**WORK REQUEST**
Each entry below is to be extracted exactly.

**EXTRACTED MATERIAL**
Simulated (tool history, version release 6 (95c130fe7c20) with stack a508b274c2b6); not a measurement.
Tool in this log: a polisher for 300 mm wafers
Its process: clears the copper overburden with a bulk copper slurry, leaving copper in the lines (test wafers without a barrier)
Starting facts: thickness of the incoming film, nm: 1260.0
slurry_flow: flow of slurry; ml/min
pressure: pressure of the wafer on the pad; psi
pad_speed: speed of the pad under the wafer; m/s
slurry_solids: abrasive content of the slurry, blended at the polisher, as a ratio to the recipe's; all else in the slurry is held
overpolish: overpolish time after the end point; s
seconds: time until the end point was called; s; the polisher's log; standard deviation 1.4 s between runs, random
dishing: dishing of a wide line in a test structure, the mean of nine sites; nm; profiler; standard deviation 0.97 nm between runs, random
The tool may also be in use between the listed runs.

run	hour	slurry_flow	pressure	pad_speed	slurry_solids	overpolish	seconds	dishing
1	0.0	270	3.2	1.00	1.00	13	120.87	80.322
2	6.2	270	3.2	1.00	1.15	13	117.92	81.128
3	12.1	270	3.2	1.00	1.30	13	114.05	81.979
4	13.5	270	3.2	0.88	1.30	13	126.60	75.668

**TASK SOLUTION**
Simulated (tool history, version release 6 (95c130fe7c20) with stack a508b274c2b6); not a measurement.
Tool in this log: a polisher for 300 mm wafers
Its process: clears the copper overburden with a bulk copper slurry, leaving copper in the lines (test wafers without a barrier)
Starting facts: thickness of the incoming film, nm: 1260.0
slurry_flow: flow of slurry; ml/min
pressure: pressure of the wafer on the pad; psi
pad_speed: speed of the pad under the wafer; m/s
slurry_solids: abrasive content of the slurry, blended at the polisher, as a ratio to the recipe's; all else in the slurry is held
overpolish: overpolish time after the end point; s
seconds: time until the end point was called; s; the polisher's log; standard deviation 1.4 s between runs, random
dishing: dishing of a wide line in a test structure, the mean of nine sites; nm; profiler; standard deviation 0.97 nm between runs, random
The tool may also be in use between the listed runs.

run	hour	slurry_flow	pressure	pad_speed	slurry_solids	overpolish	seconds	dishing
1	0.0	270	3.2	1.00	1.00	13	120.87	80.322
2	6.2	270	3.2	1.00	1.15	13	117.92	81.128
3	12.1	270	3.2	1.00	1.30	13	114.05	81.979
4	13.5	270	3.2	0.88	1.30	13	126.60	75.668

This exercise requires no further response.